DATA FOR REVIEW =
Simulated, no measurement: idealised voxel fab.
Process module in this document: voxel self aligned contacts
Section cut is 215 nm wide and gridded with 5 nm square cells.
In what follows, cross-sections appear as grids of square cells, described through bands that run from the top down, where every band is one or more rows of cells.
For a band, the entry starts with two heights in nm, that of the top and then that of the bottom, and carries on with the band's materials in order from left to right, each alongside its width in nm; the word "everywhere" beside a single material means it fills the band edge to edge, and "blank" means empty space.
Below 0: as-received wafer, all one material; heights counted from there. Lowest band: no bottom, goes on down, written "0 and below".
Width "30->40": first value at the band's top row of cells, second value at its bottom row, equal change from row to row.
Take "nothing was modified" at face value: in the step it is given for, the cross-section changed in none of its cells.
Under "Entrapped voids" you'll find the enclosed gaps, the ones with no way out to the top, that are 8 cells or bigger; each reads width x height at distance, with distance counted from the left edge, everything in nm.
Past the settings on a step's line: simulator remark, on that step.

ASSIGNMENT = Your response must consist of every line above, reproduced exactly.

PROBLEM SOLUTION =
Simulated, no measurement: idealised voxel fab.
Process module in this document: voxel self aligned contacts
Section cut is 215 nm wide and gridded with 5 nm square cells.
In what follows, cross-sections appear as grids of square cells, described through bands that run from the top down, where every band is one or more rows of cells.
For a band, the entry starts with two heights in nm, that of the top and then that of the bottom, and carries on with the band's materials in order from left to right, each alongside its width in nm; the word "everywhere" beside a single material means it fills the band edge to edge, and "blank" means empty space.
Below 0: as-received wafer, all one material; heights counted from there. Lowest band: no bottom, goes on down, written "0 and below".
Width "30->40": first value at the band's top row of cells, second value at its bottom row, equal change from row to row.
Take "nothing was modified" at face value: in the step it is given for, the cross-section changed in none of its cells.
Under "Entrapped voids" you'll find the enclosed gaps, the ones with no way out to the top, that are 8 cells or bigger; each reads width x height at distance, with distance counted from the left edge, everything in nm.
Past the settings on a step's line: simulator remark, on that step.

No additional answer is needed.